## WORK REQUEST:
Look through the entries below and extract exactly the lines from the one containing "Basically the band" through the one containing "3,DIRECTIONAL_DEP, material SiN, thk nm 20", ends included.

## MATERIAL SUPPLIED:
┄┄┄┄┄┄

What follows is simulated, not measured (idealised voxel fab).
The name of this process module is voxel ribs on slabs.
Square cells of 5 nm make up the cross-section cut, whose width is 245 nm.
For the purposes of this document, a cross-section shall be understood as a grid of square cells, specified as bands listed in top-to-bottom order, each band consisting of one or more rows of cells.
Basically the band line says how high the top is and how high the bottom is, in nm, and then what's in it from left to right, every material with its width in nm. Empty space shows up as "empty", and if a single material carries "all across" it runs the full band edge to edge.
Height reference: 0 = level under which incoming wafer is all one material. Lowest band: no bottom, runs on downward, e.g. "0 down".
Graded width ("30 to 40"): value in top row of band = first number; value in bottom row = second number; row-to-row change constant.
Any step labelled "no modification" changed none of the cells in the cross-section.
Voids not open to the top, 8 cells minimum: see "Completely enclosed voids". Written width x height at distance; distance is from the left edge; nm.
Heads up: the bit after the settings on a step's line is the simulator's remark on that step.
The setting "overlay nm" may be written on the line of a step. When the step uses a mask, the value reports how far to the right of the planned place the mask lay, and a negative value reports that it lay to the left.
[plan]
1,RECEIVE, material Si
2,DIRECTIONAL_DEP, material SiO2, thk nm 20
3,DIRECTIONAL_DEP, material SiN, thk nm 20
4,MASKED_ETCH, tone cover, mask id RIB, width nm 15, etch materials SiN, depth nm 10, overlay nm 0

┄┄┄┄┄┄

## ANSWER SPACE:
Basically the band line says how high the top is and how high the bottom is, in nm, and then what's in it from left to right, every material with its width in nm. Empty space shows up as "empty", and if a single material carries "all across" it runs the full band edge to edge.
Height reference: 0 = level under which incoming wafer is all one material. Lowest band: no bottom, runs on downward, e.g. "0 down".
Graded width ("30 to 40"): value in top row of band = first number; value in bottom row = second number; row-to-row change constant.
Any step labelled "no modification" changed none of the cells in the cross-section.
Voids not open to the top, 8 cells minimum: see "Completely enclosed voids". Written width x height at distance; distance is from the left edge; nm.
Heads up: the bit after the settings on a step's line is the simulator's remark on that step.
The setting "overlay nm" may be written on the line of a step. When the step uses a mask, the value reports how far to the right of the planned place the mask lay, and a negative value reports that it lay to the left.
[plan]
1,RECEIVE, material Si
2,DIRECTIONAL_DEP, material SiO2, thk nm 20
3,DIRECTIONAL_DEP, material SiN, thk nm 20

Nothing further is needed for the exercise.